# # # # # # #
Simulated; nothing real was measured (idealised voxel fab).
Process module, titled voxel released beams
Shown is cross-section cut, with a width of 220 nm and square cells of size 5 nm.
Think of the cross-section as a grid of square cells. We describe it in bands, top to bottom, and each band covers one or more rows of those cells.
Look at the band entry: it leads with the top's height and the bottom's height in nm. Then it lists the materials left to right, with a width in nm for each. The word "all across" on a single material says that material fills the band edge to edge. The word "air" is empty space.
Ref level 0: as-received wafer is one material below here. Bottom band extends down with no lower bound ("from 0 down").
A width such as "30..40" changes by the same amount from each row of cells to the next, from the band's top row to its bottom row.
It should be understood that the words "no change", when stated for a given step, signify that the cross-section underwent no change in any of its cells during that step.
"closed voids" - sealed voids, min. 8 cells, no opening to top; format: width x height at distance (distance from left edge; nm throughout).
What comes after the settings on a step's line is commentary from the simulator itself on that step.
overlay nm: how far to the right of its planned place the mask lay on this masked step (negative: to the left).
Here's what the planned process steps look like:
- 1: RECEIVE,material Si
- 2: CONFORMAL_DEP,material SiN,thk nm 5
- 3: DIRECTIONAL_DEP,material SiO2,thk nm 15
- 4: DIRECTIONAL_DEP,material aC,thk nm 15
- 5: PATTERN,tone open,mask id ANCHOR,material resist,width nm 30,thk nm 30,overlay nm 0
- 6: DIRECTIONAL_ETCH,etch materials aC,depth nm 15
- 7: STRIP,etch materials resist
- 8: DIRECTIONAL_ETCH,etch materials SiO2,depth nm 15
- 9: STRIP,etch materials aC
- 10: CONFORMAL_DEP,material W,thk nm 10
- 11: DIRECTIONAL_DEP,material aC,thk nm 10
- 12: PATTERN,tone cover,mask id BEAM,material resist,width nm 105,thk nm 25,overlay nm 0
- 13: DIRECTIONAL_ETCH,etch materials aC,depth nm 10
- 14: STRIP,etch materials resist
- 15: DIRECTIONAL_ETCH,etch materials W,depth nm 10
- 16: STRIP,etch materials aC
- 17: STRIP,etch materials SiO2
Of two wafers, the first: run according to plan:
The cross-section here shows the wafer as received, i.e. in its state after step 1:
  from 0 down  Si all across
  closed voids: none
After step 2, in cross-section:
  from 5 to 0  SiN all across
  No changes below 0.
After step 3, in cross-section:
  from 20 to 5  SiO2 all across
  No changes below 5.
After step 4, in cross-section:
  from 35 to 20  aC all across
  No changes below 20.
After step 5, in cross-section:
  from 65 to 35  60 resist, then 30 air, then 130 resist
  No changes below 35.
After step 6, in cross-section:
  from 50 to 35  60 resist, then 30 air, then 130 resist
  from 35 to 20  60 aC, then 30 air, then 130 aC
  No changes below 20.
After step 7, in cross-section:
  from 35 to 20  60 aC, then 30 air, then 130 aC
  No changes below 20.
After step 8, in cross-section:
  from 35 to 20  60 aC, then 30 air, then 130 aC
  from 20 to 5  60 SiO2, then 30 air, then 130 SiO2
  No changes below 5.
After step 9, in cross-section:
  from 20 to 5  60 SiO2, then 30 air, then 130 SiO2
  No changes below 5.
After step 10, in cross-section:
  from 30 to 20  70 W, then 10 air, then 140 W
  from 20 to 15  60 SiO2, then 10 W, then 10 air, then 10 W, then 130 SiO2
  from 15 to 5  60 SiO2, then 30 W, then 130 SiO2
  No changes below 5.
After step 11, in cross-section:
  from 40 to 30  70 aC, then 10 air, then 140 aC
# # # # # # #

## WORK INSTRUCTION
Set down exactly the lines of the data above, beginning with the line that has "aC all across" and ending with the line that has "After step 10, in", and no others.

## TASK RESPONSE
  from 35 to 20  aC all across
  No changes below 20.
After step 5, in cross-section:
  from 65 to 35  60 resist, then 30 air, then 130 resist
  No changes below 35.
After step 6, in cross-section:
  from 50 to 35  60 resist, then 30 air, then 130 resist
  from 35 to 20  60 aC, then 30 air, then 130 aC
  No changes below 20.
After step 7, in cross-section:
  from 35 to 20  60 aC, then 30 air, then 130 aC
  No changes below 20.
After step 8, in cross-section:
  from 35 to 20  60 aC, then 30 air, then 130 aC
  from 20 to 5  60 SiO2, then 30 air, then 130 SiO2
  No changes below 5.
After step 9, in cross-section:
  from 20 to 5  60 SiO2, then 30 air, then 130 SiO2
  No changes below 5.
After step 10, in cross-section:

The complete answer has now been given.